%%

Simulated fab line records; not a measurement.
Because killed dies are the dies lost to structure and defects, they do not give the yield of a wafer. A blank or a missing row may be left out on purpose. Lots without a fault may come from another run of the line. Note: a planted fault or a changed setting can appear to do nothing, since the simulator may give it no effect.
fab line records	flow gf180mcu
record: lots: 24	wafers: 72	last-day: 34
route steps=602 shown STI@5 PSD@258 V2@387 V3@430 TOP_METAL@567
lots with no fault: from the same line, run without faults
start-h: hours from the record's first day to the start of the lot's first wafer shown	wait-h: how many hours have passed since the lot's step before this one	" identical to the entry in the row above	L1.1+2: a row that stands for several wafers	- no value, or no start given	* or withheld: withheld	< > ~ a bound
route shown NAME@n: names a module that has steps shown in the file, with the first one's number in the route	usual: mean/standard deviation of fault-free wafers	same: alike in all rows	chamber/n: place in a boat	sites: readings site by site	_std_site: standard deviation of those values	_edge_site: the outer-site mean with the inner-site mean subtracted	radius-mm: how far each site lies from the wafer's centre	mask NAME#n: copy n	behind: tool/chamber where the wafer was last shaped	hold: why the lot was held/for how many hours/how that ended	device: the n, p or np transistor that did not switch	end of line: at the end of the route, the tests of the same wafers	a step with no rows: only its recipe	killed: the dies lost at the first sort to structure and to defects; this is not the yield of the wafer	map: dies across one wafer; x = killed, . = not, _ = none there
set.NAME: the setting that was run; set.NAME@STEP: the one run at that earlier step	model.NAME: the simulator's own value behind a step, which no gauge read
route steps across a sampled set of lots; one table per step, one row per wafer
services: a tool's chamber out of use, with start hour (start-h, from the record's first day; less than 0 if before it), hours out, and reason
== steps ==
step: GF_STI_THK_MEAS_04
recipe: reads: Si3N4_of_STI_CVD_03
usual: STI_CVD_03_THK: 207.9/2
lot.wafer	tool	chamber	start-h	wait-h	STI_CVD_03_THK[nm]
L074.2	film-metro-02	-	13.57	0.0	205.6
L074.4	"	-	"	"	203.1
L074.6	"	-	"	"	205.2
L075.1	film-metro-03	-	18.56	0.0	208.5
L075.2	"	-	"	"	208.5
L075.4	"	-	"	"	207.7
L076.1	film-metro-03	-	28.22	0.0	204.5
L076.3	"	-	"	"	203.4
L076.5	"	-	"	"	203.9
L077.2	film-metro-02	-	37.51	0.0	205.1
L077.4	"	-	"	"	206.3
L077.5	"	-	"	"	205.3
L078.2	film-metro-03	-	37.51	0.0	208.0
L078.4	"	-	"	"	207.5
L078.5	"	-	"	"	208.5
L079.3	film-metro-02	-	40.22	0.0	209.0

%%

Requirement:
Repeat exactly the lines above, starting with the first line of the records and finishing with the line holding "step: GF_STI_THK_MEAS_04". Add no other line.

Response area:
Simulated fab line records; not a measurement.
Because killed dies are the dies lost to structure and defects, they do not give the yield of a wafer. A blank or a missing row may be left out on purpose. Lots without a fault may come from another run of the line. Note: a planted fault or a changed setting can appear to do nothing, since the simulator may give it no effect.
fab line records	flow gf180mcu
record: lots: 24	wafers: 72	last-day: 34
route steps=602 shown STI@5 PSD@258 V2@387 V3@430 TOP_METAL@567
lots with no fault: from the same line, run without faults
start-h: hours from the record's first day to the start of the lot's first wafer shown	wait-h: how many hours have passed since the lot's step before this one	" identical to the entry in the row above	L1.1+2: a row that stands for several wafers	- no value, or no start given	* or withheld: withheld	< > ~ a bound
route shown NAME@n: names a module that has steps shown in the file, with the first one's number in the route	usual: mean/standard deviation of fault-free wafers	same: alike in all rows	chamber/n: place in a boat	sites: readings site by site	_std_site: standard deviation of those values	_edge_site: the outer-site mean with the inner-site mean subtracted	radius-mm: how far each site lies from the wafer's centre	mask NAME#n: copy n	behind: tool/chamber where the wafer was last shaped	hold: why the lot was held/for how many hours/how that ended	device: the n, p or np transistor that did not switch	end of line: at the end of the route, the tests of the same wafers	a step with no rows: only its recipe	killed: the dies lost at the first sort to structure and to defects; this is not the yield of the wafer	map: dies across one wafer; x = killed, . = not, _ = none there
set.NAME: the setting that was run; set.NAME@STEP: the one run at that earlier step	model.NAME: the simulator's own value behind a step, which no gauge read
route steps across a sampled set of lots; one table per step, one row per wafer
services: a tool's chamber out of use, with start hour (start-h, from the record's first day; less than 0 if before it), hours out, and reason
== steps ==
step: GF_STI_THK_MEAS_04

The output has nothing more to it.